■ WORK REQUEST
Here are the records. Print them all exactly.

■ EXERCISE DATA
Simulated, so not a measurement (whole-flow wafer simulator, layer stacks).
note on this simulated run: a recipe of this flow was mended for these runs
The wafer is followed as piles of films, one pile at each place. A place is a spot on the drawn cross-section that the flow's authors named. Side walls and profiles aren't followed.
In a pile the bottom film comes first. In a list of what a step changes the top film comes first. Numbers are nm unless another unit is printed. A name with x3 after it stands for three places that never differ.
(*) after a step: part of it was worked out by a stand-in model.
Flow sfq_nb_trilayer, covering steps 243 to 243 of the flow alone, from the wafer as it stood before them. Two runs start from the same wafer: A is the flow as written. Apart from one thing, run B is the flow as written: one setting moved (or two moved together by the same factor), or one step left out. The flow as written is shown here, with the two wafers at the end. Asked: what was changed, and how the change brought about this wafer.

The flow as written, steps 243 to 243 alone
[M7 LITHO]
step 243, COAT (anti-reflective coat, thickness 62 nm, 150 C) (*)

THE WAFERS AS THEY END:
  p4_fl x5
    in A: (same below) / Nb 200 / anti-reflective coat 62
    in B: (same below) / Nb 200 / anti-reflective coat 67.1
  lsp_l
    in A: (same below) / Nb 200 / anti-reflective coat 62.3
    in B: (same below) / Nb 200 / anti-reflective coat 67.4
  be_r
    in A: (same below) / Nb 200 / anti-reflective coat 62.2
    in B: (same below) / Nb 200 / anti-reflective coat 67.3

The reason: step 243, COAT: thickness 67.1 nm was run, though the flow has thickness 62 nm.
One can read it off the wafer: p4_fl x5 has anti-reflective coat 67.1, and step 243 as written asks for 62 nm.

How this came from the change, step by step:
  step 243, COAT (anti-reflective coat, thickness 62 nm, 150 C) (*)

■ EXERCISE RESULT
Simulated, so not a measurement (whole-flow wafer simulator, layer stacks).
note on this simulated run: a recipe of this flow was mended for these runs
The wafer is followed as piles of films, one pile at each place. A place is a spot on the drawn cross-section that the flow's authors named. Side walls and profiles aren't followed.
In a pile the bottom film comes first. In a list of what a step changes the top film comes first. Numbers are nm unless another unit is printed. A name with x3 after it stands for three places that never differ.
(*) after a step: part of it was worked out by a stand-in model.
Flow sfq_nb_trilayer, covering steps 243 to 243 of the flow alone, from the wafer as it stood before them. Two runs start from the same wafer: A is the flow as written. Apart from one thing, run B is the flow as written: one setting moved (or two moved together by the same factor), or one step left out. The flow as written is shown here, with the two wafers at the end. Asked: what was changed, and how the change brought about this wafer.

The flow as written, steps 243 to 243 alone
[M7 LITHO]
step 243, COAT (anti-reflective coat, thickness 62 nm, 150 C) (*)

THE WAFERS AS THEY END:
  p4_fl x5
    in A: (same below) / Nb 200 / anti-reflective coat 62
    in B: (same below) / Nb 200 / anti-reflective coat 67.1
  lsp_l
    in A: (same below) / Nb 200 / anti-reflective coat 62.3
    in B: (same below) / Nb 200 / anti-reflective coat 67.4
  be_r
    in A: (same below) / Nb 200 / anti-reflective coat 62.2
    in B: (same below) / Nb 200 / anti-reflective coat 67.3

The reason: step 243, COAT: thickness 67.1 nm was run, though the flow has thickness 62 nm.
One can read it off the wafer: p4_fl x5 has anti-reflective coat 67.1, and step 243 as written asks for 62 nm.

How this came from the change, step by step:
  step 243, COAT (anti-reflective coat, thickness 62 nm, 150 C) (*)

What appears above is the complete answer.